WORK ORDER. Please set down exactly the lines of the listing below from the line containing "L088.3 | 13.0" through the line containing "Placed correctly: 3", both lines included, leaving out all other lines.

RECORDS PROVIDED.
######
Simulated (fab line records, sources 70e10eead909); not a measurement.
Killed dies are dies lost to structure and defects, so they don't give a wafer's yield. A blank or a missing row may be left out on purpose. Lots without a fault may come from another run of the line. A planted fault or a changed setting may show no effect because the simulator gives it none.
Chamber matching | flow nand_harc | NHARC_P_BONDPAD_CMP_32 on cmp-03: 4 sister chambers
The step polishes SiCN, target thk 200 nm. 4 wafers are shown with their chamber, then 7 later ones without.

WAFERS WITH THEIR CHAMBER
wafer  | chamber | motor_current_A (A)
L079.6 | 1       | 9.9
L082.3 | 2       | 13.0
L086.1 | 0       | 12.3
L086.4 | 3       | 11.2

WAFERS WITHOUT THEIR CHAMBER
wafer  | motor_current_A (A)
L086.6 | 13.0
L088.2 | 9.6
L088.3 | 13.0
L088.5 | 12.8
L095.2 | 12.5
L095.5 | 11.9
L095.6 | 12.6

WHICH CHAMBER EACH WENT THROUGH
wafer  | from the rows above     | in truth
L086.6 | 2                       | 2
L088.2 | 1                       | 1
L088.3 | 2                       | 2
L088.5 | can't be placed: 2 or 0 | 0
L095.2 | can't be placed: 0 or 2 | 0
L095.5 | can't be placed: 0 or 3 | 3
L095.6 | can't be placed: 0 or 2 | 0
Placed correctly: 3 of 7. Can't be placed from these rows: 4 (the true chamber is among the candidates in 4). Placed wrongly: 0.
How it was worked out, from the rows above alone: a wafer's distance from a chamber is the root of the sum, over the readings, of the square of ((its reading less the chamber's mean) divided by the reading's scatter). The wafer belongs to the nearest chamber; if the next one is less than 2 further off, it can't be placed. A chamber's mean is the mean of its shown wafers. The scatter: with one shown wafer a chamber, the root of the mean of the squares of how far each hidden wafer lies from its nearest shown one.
######

PROBLEM SOLUTION.
L088.3 | 13.0
L088.5 | 12.8
L095.2 | 12.5
L095.5 | 11.9
L095.6 | 12.6

WHICH CHAMBER EACH WENT THROUGH
wafer  | from the rows above     | in truth
L086.6 | 2                       | 2
L088.2 | 1                       | 1
L088.3 | 2                       | 2
L088.5 | can't be placed: 2 or 0 | 0
L095.2 | can't be placed: 0 or 2 | 0
L095.5 | can't be placed: 0 or 3 | 3
L095.6 | can't be placed: 0 or 2 | 0
Placed correctly: 3 of 7. Can't be placed from these rows: 4 (the true chamber is among the candidates in 4). Placed wrongly: 0.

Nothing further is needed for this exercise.